WORK INSTRUCTION: Set down, exactly, every line from the top of the listing through the one holding "Name of the".

RECORDED INFORMATION:
┌────────

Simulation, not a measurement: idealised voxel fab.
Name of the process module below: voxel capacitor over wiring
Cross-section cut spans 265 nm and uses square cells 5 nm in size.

└────────

RESPONSE BOX:
Simulation, not a measurement: idealised voxel fab.
Name of the process module below: voxel capacitor over wiring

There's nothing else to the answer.